___ INFORMATION GIVEN
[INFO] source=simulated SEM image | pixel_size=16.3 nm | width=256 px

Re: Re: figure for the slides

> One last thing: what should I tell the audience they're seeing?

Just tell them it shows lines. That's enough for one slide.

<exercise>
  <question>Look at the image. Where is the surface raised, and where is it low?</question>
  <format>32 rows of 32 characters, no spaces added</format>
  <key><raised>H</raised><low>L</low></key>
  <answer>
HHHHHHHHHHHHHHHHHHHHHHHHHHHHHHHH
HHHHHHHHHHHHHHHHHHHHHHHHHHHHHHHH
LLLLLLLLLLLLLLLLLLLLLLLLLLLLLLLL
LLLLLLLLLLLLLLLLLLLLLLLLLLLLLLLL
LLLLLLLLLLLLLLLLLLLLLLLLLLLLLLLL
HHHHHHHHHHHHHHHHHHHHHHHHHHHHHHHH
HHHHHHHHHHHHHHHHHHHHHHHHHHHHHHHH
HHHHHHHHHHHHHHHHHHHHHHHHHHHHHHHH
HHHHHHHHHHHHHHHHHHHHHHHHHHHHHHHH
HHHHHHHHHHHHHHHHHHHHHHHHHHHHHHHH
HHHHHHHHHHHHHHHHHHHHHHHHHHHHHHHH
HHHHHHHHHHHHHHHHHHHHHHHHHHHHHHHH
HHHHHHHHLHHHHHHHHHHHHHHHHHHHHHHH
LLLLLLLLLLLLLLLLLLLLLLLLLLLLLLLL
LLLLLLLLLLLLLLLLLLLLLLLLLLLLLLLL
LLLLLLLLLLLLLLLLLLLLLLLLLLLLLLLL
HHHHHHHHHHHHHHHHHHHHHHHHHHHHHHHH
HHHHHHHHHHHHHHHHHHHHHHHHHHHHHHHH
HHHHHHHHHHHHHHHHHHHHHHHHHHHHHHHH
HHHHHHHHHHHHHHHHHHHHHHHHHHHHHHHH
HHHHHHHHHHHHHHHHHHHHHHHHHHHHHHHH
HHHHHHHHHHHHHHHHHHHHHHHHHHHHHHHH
______

◆ BRIEF
Quote the records above from their first line through the line containing "<question>Look at the", both ends included.

◆ TASK RESPONSE
[INFO] source=simulated SEM image | pixel_size=16.3 nm | width=256 px

Re: Re: figure for the slides

> One last thing: what should I tell the audience they're seeing?

Just tell them it shows lines. That's enough for one slide.

<exercise>
  <question>Look at the image. Where is the surface raised, and where is it low?</question>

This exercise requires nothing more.